◇ ◇ ◇

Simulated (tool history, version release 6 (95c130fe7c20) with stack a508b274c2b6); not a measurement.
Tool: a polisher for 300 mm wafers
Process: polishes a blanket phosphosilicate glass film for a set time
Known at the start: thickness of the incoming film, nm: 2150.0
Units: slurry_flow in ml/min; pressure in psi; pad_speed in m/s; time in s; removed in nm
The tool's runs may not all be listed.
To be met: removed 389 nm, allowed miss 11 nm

◇ ◇ ◇

* **Activity**: Could you reproduce all of the entries exactly as they appear?

* **Your solution**:
Simulated (tool history, version release 6 (95c130fe7c20) with stack a508b274c2b6); not a measurement.
Tool: a polisher for 300 mm wafers
Process: polishes a blanket phosphosilicate glass film for a set time
Known at the start: thickness of the incoming film, nm: 2150.0
Units: slurry_flow in ml/min; pressure in psi; pad_speed in m/s; time in s; removed in nm
The tool's runs may not all be listed.
To be met: removed 389 nm, allowed miss 11 nm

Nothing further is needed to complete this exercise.